» **ENTRIES SHOWN**
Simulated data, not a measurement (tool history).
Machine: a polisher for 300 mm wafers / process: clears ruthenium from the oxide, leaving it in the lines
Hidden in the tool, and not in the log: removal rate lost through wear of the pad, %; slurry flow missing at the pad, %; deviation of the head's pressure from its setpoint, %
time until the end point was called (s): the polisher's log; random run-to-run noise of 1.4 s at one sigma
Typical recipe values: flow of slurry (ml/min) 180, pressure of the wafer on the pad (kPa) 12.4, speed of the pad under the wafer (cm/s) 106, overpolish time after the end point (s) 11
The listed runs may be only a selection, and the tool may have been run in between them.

» **WORK INSTRUCTION**
Reprint the entire listing exactly.

» **REPLY**
Simulated data, not a measurement (tool history).
Machine: a polisher for 300 mm wafers / process: clears ruthenium from the oxide, leaving it in the lines
Hidden in the tool, and not in the log: removal rate lost through wear of the pad, %; slurry flow missing at the pad, %; deviation of the head's pressure from its setpoint, %
time until the end point was called (s): the polisher's log; random run-to-run noise of 1.4 s at one sigma
Typical recipe values: flow of slurry (ml/min) 180, pressure of the wafer on the pad (kPa) 12.4, speed of the pad under the wafer (cm/s) 106, overpolish time after the end point (s) 11
The listed runs may be only a selection, and the tool may have been run in between them.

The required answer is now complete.